## [Assigned task]
The response must restate the data exactly, with nothing left out.

## [Listed entries]

Start of Block

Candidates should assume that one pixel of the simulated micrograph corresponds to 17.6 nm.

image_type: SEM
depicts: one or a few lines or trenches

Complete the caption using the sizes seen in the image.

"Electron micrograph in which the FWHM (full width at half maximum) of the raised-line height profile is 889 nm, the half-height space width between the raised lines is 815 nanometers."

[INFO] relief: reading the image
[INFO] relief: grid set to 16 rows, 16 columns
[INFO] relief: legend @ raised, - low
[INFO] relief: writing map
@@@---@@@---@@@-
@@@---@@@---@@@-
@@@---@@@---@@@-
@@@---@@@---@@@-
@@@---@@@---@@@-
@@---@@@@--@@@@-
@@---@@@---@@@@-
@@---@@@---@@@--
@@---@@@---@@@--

End of Block

## [Response]
Candidates should assume that one pixel of the simulated micrograph corresponds to 17.6 nm.

image_type: SEM
depicts: one or a few lines or trenches

Complete the caption using the sizes seen in the image.

"Electron micrograph in which the FWHM (full width at half maximum) of the raised-line height profile is 889 nm, the half-height space width between the raised lines is 815 nanometers."

[INFO] relief: reading the image
[INFO] relief: grid set to 16 rows, 16 columns
[INFO] relief: legend @ raised, - low
[INFO] relief: writing map
@@@---@@@---@@@-
@@@---@@@---@@@-
@@@---@@@---@@@-
@@@---@@@---@@@-
@@@---@@@---@@@-
@@---@@@@--@@@@-
@@---@@@---@@@@-
@@---@@@---@@@--
@@---@@@---@@@--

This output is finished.